____________________
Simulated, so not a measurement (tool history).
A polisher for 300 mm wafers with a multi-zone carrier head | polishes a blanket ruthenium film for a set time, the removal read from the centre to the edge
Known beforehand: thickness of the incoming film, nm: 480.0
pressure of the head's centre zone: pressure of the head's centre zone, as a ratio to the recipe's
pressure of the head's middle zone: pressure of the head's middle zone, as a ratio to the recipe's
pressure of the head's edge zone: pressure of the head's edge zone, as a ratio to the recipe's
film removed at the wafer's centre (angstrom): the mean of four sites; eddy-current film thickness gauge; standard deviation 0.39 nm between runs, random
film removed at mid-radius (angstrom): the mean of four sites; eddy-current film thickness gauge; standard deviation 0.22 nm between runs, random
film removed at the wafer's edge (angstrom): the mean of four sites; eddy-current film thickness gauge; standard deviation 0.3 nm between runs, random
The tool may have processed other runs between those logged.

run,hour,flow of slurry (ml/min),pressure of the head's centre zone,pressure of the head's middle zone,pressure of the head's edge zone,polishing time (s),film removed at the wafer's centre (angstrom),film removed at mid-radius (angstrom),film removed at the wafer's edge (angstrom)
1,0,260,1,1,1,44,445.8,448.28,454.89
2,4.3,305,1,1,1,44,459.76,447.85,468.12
____________________

- Task item
All of the records must be repeated exactly.

- Written response
Simulated, so not a measurement (tool history).
A polisher for 300 mm wafers with a multi-zone carrier head | polishes a blanket ruthenium film for a set time, the removal read from the centre to the edge
Known beforehand: thickness of the incoming film, nm: 480.0
pressure of the head's centre zone: pressure of the head's centre zone, as a ratio to the recipe's
pressure of the head's middle zone: pressure of the head's middle zone, as a ratio to the recipe's
pressure of the head's edge zone: pressure of the head's edge zone, as a ratio to the recipe's
film removed at the wafer's centre (angstrom): the mean of four sites; eddy-current film thickness gauge; standard deviation 0.39 nm between runs, random
film removed at mid-radius (angstrom): the mean of four sites; eddy-current film thickness gauge; standard deviation 0.22 nm between runs, random
film removed at the wafer's edge (angstrom): the mean of four sites; eddy-current film thickness gauge; standard deviation 0.3 nm between runs, random
The tool may have processed other runs between those logged.

run,hour,flow of slurry (ml/min),pressure of the head's centre zone,pressure of the head's middle zone,pressure of the head's edge zone,polishing time (s),film removed at the wafer's centre (angstrom),film removed at mid-radius (angstrom),film removed at the wafer's edge (angstrom)
1,0,260,1,1,1,44,445.8,448.28,454.89
2,4.3,305,1,1,1,44,459.76,447.85,468.12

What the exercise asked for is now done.